**RECORDED DATA:**
########################################

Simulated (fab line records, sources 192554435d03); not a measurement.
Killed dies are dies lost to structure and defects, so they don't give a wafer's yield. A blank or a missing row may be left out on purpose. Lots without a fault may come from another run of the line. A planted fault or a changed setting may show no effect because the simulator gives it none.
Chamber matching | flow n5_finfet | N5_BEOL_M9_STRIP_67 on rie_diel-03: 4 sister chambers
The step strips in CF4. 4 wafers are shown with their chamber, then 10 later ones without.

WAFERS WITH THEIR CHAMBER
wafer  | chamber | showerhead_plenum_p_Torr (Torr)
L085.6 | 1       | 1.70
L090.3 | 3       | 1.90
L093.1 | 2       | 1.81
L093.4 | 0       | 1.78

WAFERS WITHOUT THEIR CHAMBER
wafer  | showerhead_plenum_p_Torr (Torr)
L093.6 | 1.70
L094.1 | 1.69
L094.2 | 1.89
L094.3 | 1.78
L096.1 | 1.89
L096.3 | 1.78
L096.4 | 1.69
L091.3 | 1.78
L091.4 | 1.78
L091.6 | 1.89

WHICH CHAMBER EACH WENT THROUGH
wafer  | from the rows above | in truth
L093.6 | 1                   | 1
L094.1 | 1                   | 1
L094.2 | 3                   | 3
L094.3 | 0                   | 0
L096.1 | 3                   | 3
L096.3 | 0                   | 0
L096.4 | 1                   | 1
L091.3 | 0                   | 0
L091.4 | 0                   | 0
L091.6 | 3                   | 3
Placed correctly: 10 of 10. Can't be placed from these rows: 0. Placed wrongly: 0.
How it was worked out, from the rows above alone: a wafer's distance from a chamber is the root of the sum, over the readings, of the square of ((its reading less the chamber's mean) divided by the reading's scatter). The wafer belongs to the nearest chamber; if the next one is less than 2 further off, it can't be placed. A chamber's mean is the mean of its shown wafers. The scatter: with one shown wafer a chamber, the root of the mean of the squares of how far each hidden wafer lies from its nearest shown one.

########################################

Go to the line with "chamber | showerhead_plenum_p_Torr (Torr)" in the entries above and repeat every line from there through the line with "Placed correctly: 10", exactly and with no other text.

**ANSWER SECTION:**
wafer  | chamber | showerhead_plenum_p_Torr (Torr)
L085.6 | 1       | 1.70
L090.3 | 3       | 1.90
L093.1 | 2       | 1.81
L093.4 | 0       | 1.78

WAFERS WITHOUT THEIR CHAMBER
wafer  | showerhead_plenum_p_Torr (Torr)
L093.6 | 1.70
L094.1 | 1.69
L094.2 | 1.89
L094.3 | 1.78
L096.1 | 1.89
L096.3 | 1.78
L096.4 | 1.69
L091.3 | 1.78
L091.4 | 1.78
L091.6 | 1.89

WHICH CHAMBER EACH WENT THROUGH
wafer  | from the rows above | in truth
L093.6 | 1                   | 1
L094.1 | 1                   | 1
L094.2 | 3                   | 3
L094.3 | 0                   | 0
L096.1 | 3                   | 3
L096.3 | 0                   | 0
L096.4 | 1                   | 1
L091.3 | 0                   | 0
L091.4 | 0                   | 0
L091.6 | 3                   | 3
Placed correctly: 10 of 10. Can't be placed from these rows: 0. Placed wrongly: 0.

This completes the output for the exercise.